-------

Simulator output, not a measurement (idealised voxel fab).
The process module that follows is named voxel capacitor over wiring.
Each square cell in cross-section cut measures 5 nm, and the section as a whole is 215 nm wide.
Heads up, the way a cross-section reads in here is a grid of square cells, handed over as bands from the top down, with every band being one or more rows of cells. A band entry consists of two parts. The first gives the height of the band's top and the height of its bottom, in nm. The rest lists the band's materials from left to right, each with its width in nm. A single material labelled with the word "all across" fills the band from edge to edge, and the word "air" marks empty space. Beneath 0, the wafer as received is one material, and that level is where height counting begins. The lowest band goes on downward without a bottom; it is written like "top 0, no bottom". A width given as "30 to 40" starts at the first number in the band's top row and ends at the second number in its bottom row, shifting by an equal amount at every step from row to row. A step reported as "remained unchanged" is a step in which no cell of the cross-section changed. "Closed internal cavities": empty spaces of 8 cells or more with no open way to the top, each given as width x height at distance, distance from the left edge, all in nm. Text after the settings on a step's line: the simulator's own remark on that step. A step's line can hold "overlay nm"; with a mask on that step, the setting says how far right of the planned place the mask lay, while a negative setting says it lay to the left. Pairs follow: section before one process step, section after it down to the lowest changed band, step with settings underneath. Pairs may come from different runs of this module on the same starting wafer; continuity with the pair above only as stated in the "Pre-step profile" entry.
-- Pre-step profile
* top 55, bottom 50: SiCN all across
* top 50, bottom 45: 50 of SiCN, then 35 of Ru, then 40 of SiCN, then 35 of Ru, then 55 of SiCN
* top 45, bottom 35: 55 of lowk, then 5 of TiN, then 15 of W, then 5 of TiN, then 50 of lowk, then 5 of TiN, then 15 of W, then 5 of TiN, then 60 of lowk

-------

*ACTION ITEM*
Set down each line of the material verbatim, from the first line through the line that contains "Each square cell".

*REPLY*
Simulator output, not a measurement (idealised voxel fab).
The process module that follows is named voxel capacitor over wiring.
Each square cell in cross-section cut measures 5 nm, and the section as a whole is 215 nm wide.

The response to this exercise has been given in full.